Work request
Give back exactly the first lines of the entries below, through the line with "SiARC_of_BEOL_M9_COAT_64.thk-nm (the simulator's".

(Records supplied Opens)

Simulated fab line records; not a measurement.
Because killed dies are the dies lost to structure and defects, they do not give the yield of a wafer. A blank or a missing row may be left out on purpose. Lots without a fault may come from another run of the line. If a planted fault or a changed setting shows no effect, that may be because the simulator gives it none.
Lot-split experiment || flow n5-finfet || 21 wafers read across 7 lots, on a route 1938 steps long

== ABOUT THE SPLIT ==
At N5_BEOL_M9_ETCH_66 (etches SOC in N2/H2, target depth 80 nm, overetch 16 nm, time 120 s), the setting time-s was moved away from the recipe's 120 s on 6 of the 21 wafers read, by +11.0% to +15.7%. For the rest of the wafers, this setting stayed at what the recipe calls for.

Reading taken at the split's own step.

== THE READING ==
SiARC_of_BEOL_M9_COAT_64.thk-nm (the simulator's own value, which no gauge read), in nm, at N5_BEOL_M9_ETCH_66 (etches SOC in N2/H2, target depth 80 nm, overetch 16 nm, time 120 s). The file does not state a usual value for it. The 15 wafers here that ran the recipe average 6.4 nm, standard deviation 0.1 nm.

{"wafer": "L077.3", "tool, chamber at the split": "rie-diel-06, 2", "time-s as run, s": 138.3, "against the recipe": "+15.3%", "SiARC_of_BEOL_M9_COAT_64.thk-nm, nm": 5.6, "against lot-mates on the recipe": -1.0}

(Records supplied Closes)

Task output
Simulated fab line records; not a measurement.
Because killed dies are the dies lost to structure and defects, they do not give the yield of a wafer. A blank or a missing row may be left out on purpose. Lots without a fault may come from another run of the line. If a planted fault or a changed setting shows no effect, that may be because the simulator gives it none.
Lot-split experiment || flow n5-finfet || 21 wafers read across 7 lots, on a route 1938 steps long

== ABOUT THE SPLIT ==
At N5_BEOL_M9_ETCH_66 (etches SOC in N2/H2, target depth 80 nm, overetch 16 nm, time 120 s), the setting time-s was moved away from the recipe's 120 s on 6 of the 21 wafers read, by +11.0% to +15.7%. For the rest of the wafers, this setting stayed at what the recipe calls for.

Reading taken at the split's own step.

== THE READING ==
SiARC_of_BEOL_M9_COAT_64.thk-nm (the simulator's own value, which no gauge read), in nm, at N5_BEOL_M9_ETCH_66 (etches SOC in N2/H2, target depth 80 nm, overetch 16 nm, time 120 s). The file does not state a usual value for it. The 15 wafers here that ran the recipe average 6.4 nm, standard deviation 0.1 nm.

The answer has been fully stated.